◆ ◆ ◆ ◆ ◆ ◆ ◆

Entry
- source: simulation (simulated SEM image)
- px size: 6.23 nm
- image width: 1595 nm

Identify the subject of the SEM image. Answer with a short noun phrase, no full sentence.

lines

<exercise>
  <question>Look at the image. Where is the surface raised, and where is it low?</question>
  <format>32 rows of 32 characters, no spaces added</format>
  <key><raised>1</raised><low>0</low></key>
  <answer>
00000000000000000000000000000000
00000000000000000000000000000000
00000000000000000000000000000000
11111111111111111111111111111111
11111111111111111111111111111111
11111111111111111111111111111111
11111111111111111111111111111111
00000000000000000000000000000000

◆ ◆ ◆ ◆ ◆ ◆ ◆

ASSIGNED TASK.
The full listing, retyped exactly, is the expected answer.

TASK RESULT.
Entry
- source: simulation (simulated SEM image)
- px size: 6.23 nm
- image width: 1595 nm

Identify the subject of the SEM image. Answer with a short noun phrase, no full sentence.

lines

<exercise>
  <question>Look at the image. Where is the surface raised, and where is it low?</question>
  <format>32 rows of 32 characters, no spaces added</format>
  <key><raised>1</raised><low>0</low></key>
  <answer>
00000000000000000000000000000000
00000000000000000000000000000000
00000000000000000000000000000000
11111111111111111111111111111111
11111111111111111111111111111111
11111111111111111111111111111111
11111111111111111111111111111111
00000000000000000000000000000000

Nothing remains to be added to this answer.